Task item — Print verbatim the opening line of the material and every subsequent line through the one containing "note on this".

========
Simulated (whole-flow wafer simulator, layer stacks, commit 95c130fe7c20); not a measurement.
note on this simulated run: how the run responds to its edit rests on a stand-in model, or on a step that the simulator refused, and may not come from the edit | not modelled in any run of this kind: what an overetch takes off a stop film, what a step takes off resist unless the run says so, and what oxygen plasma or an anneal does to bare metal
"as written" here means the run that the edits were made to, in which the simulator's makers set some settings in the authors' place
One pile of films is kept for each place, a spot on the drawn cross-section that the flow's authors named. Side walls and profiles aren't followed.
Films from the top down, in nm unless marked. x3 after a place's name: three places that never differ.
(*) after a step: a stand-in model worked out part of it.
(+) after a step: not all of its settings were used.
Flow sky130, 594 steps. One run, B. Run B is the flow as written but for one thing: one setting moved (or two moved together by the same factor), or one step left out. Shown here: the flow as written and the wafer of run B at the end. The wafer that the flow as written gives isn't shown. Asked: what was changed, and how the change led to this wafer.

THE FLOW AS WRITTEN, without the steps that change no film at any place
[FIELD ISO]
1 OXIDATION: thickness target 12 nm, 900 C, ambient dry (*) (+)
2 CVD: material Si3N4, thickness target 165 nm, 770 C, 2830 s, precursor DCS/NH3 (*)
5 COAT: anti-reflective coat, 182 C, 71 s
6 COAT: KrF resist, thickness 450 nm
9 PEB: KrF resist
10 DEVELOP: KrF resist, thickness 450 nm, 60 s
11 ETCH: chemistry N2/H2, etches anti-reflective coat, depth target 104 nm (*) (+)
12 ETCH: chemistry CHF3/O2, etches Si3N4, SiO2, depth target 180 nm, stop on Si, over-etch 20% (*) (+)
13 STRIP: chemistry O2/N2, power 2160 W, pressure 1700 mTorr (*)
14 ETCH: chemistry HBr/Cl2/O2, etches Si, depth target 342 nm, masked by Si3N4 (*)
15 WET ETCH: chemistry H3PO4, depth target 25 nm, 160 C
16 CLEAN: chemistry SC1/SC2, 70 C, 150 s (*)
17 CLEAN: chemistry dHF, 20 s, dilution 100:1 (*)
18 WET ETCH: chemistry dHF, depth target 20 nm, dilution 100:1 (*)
========

Written solution —
Simulated (whole-flow wafer simulator, layer stacks, commit 95c130fe7c20); not a measurement.
note on this simulated run: how the run responds to its edit rests on a stand-in model, or on a step that the simulator refused, and may not come from the edit | not modelled in any run of this kind: what an overetch takes off a stop film, what a step takes off resist unless the run says so, and what oxygen plasma or an anneal does to bare metal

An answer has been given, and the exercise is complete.